Nothing but the lines from the one with "A cross-section is" down to the one with "Each band's line" should be returned, exactly and with both ends included, from the material below.

_____
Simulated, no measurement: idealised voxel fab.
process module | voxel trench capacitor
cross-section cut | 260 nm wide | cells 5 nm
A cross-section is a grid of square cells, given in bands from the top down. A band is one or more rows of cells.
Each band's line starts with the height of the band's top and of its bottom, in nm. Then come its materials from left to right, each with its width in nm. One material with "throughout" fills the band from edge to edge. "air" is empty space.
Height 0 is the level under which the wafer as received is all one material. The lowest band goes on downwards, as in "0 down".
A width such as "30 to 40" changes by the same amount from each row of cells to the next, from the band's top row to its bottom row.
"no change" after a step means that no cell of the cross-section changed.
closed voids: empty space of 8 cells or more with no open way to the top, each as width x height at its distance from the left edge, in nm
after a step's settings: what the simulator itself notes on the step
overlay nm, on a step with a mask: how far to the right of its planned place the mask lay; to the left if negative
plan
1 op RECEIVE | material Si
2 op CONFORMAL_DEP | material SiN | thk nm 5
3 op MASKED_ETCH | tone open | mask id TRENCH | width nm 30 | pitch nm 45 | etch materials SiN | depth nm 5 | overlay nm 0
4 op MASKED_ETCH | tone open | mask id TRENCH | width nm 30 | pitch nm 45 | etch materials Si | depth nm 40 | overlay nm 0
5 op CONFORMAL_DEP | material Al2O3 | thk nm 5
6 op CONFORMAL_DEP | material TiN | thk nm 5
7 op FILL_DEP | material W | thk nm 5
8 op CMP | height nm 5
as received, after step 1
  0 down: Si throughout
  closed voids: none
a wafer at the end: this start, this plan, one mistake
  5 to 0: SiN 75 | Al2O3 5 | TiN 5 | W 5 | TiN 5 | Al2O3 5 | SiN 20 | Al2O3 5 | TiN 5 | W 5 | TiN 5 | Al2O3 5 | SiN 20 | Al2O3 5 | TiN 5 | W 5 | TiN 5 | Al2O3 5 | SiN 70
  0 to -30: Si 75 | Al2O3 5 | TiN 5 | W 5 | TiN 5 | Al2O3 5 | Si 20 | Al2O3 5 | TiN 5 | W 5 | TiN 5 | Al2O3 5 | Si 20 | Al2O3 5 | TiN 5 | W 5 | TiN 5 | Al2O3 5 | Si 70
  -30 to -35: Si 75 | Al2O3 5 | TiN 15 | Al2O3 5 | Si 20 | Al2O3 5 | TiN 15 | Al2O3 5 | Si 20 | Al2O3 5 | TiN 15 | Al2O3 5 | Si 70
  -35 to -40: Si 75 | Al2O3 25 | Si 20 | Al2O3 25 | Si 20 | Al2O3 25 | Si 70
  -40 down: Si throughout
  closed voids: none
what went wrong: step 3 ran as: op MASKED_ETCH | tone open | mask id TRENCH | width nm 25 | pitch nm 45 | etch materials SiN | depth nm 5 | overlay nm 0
_____

• **SOLUTION**:
A cross-section is a grid of square cells, given in bands from the top down. A band is one or more rows of cells.
Each band's line starts with the height of the band's top and of its bottom, in nm. Then come its materials from left to right, each with its width in nm. One material with "throughout" fills the band from edge to edge. "air" is empty space.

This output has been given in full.